- BRIEF:
Copy each line of the records below, from the first through the one that contains "(*) after a", exactly as written.

- RECORD EXTRACTS:
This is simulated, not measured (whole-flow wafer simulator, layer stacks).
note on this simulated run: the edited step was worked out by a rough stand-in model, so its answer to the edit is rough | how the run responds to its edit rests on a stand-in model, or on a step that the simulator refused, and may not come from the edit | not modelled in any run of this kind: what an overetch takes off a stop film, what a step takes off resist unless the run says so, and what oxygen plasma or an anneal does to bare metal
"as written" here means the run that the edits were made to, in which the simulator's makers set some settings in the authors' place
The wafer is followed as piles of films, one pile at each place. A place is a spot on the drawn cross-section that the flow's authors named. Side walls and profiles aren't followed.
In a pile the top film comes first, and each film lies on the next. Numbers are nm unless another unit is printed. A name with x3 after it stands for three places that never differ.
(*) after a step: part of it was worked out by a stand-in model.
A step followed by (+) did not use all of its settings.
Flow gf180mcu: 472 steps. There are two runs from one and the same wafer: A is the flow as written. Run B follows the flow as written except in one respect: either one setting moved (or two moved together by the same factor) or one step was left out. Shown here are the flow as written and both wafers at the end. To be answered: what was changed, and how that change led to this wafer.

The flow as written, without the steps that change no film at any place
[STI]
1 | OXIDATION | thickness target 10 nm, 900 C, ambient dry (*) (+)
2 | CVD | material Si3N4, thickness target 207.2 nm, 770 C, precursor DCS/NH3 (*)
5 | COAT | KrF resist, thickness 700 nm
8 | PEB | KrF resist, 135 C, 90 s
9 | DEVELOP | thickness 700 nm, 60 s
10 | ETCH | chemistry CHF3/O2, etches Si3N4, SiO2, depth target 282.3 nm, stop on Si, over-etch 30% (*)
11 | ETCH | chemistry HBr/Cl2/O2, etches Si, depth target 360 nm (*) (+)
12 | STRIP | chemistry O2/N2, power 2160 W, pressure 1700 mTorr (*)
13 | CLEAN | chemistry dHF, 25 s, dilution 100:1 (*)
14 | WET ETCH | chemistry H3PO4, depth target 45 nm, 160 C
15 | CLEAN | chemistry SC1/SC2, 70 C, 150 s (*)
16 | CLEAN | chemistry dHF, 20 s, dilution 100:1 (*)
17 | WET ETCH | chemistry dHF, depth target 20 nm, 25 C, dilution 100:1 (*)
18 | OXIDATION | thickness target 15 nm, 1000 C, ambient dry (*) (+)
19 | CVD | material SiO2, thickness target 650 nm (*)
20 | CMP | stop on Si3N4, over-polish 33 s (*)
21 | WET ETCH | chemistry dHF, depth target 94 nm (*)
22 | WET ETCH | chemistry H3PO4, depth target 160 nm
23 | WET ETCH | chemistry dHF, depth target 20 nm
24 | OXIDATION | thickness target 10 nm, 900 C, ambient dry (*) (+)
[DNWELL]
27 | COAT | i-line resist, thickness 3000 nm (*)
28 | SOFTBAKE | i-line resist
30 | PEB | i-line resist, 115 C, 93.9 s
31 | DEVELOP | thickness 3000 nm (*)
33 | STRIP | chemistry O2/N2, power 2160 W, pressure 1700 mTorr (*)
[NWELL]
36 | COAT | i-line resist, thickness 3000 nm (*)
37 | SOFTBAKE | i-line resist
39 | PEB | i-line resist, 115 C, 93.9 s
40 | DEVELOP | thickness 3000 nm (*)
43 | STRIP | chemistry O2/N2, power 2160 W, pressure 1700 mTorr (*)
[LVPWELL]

- RESULT:
This is simulated, not measured (whole-flow wafer simulator, layer stacks).
note on this simulated run: the edited step was worked out by a rough stand-in model, so its answer to the edit is rough | how the run responds to its edit rests on a stand-in model, or on a step that the simulator refused, and may not come from the edit | not modelled in any run of this kind: what an overetch takes off a stop film, what a step takes off resist unless the run says so, and what oxygen plasma or an anneal does to bare metal
"as written" here means the run that the edits were made to, in which the simulator's makers set some settings in the authors' place
The wafer is followed as piles of films, one pile at each place. A place is a spot on the drawn cross-section that the flow's authors named. Side walls and profiles aren't followed.
In a pile the top film comes first, and each film lies on the next. Numbers are nm unless another unit is printed. A name with x3 after it stands for three places that never differ.
(*) after a step: part of it was worked out by a stand-in model.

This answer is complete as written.